◆ RECORD EXTRACTS:
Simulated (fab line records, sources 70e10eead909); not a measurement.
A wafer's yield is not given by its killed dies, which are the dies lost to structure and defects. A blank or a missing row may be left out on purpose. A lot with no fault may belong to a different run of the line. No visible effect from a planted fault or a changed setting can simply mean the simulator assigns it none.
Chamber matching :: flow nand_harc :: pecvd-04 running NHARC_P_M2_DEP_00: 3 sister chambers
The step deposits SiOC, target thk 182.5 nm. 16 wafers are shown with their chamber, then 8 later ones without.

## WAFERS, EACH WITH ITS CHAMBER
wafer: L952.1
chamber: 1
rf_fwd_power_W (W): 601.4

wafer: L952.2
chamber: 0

◆ ACTIVITY:
When you restate the listing, keep each line identical to the original.

◆ RESPONSE BOX:
Simulated (fab line records, sources 70e10eead909); not a measurement.
A wafer's yield is not given by its killed dies, which are the dies lost to structure and defects. A blank or a missing row may be left out on purpose. A lot with no fault may belong to a different run of the line. No visible effect from a planted fault or a changed setting can simply mean the simulator assigns it none.
Chamber matching :: flow nand_harc :: pecvd-04 running NHARC_P_M2_DEP_00: 3 sister chambers
The step deposits SiOC, target thk 182.5 nm. 16 wafers are shown with their chamber, then 8 later ones without.

## WAFERS, EACH WITH ITS CHAMBER
wafer: L952.1
chamber: 1
rf_fwd_power_W (W): 601.4

wafer: L952.2
chamber: 0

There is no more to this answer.